- _Assigned task_:
Beneath this line is the data. Output exactly the lines from the line with "The level at" to the line with "negative for left.", both ends included, and nothing more.

Start of Block

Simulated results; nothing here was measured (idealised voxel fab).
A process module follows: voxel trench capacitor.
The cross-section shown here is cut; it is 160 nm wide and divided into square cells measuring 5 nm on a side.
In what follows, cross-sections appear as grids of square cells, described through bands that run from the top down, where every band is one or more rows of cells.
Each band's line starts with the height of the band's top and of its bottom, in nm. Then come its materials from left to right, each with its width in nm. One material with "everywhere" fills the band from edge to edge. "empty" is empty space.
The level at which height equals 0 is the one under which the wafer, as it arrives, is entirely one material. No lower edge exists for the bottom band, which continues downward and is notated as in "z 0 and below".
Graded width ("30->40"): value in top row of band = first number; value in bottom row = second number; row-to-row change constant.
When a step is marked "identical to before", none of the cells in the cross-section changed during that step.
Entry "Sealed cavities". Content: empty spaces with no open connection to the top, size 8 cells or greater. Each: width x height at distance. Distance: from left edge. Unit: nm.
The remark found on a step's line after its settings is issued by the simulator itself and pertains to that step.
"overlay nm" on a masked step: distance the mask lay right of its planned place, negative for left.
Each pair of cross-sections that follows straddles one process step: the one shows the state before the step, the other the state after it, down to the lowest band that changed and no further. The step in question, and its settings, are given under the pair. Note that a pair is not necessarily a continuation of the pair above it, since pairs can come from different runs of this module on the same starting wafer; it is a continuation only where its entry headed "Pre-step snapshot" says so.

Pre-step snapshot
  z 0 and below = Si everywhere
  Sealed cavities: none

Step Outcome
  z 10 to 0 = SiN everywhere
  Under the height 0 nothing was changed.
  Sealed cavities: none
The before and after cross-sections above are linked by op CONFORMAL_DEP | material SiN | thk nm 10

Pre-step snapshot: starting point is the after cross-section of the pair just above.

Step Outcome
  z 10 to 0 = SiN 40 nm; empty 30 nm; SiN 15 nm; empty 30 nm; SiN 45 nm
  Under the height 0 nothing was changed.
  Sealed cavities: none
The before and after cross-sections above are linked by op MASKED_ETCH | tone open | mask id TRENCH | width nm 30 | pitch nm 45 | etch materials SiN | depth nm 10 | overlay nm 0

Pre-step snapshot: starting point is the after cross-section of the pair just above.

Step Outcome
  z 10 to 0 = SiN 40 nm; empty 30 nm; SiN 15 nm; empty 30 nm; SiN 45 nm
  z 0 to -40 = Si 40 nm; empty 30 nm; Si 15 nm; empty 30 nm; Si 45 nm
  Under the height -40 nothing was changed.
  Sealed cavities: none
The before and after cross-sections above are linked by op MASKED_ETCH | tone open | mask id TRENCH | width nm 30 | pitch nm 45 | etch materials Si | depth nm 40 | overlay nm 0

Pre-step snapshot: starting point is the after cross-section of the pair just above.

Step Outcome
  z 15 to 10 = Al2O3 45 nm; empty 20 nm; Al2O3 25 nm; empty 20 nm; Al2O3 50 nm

End of Block

- _Expected answer_:
The level at which height equals 0 is the one under which the wafer, as it arrives, is entirely one material. No lower edge exists for the bottom band, which continues downward and is notated as in "z 0 and below".
Graded width ("30->40"): value in top row of band = first number; value in bottom row = second number; row-to-row change constant.
When a step is marked "identical to before", none of the cells in the cross-section changed during that step.
Entry "Sealed cavities". Content: empty spaces with no open connection to the top, size 8 cells or greater. Each: width x height at distance. Distance: from left edge. Unit: nm.
The remark found on a step's line after its settings is issued by the simulator itself and pertains to that step.
"overlay nm" on a masked step: distance the mask lay right of its planned place, negative for left.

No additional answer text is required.